**REQUIREMENT:**
Repeat the records. Match each character exactly.

**SOURCE INFORMATION:**
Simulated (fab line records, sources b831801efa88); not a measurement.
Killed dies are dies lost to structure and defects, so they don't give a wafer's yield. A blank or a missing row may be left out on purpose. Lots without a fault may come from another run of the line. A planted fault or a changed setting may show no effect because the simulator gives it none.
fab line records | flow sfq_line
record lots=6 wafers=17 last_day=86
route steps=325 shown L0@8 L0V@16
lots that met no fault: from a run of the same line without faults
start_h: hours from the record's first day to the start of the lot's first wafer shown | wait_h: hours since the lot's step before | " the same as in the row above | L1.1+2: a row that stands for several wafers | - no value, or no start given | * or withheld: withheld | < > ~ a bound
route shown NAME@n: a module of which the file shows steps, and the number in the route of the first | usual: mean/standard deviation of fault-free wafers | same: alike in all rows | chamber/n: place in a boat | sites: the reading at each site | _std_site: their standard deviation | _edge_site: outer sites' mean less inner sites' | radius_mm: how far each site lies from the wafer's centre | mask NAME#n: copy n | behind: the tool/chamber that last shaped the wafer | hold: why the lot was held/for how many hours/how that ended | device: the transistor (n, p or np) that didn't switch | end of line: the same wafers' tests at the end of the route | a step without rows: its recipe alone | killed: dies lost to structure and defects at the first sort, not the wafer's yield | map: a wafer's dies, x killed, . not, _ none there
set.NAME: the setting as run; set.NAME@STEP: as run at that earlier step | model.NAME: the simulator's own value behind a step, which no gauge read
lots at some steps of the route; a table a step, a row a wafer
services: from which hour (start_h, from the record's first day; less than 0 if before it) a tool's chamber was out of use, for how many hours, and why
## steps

**EXERCISE RESULT:**
Simulated (fab line records, sources b831801efa88); not a measurement.
Killed dies are dies lost to structure and defects, so they don't give a wafer's yield. A blank or a missing row may be left out on purpose. Lots without a fault may come from another run of the line. A planted fault or a changed setting may show no effect because the simulator gives it none.
fab line records | flow sfq_line
record lots=6 wafers=17 last_day=86
route steps=325 shown L0@8 L0V@16
lots that met no fault: from a run of the same line without faults
start_h: hours from the record's first day to the start of the lot's first wafer shown | wait_h: hours since the lot's step before | " the same as in the row above | L1.1+2: a row that stands for several wafers | - no value, or no start given | * or withheld: withheld | < > ~ a bound
route shown NAME@n: a module of which the file shows steps, and the number in the route of the first | usual: mean/standard deviation of fault-free wafers | same: alike in all rows | chamber/n: place in a boat | sites: the reading at each site | _std_site: their standard deviation | _edge_site: outer sites' mean less inner sites' | radius_mm: how far each site lies from the wafer's centre | mask NAME#n: copy n | behind: the tool/chamber that last shaped the wafer | hold: why the lot was held/for how many hours/how that ended | device: the transistor (n, p or np) that didn't switch | end of line: the same wafers' tests at the end of the route | a step without rows: its recipe alone | killed: dies lost to structure and defects at the first sort, not the wafer's yield | map: a wafer's dies, x killed, . not, _ none there
set.NAME: the setting as run; set.NAME@STEP: as run at that earlier step | model.NAME: the simulator's own value behind a step, which no gauge read
lots at some steps of the route; a table a step, a row a wafer
services: from which hour (start_h, from the record's first day; less than 0 if before it) a tool's chamber was out of use, for how many hours, and why
## steps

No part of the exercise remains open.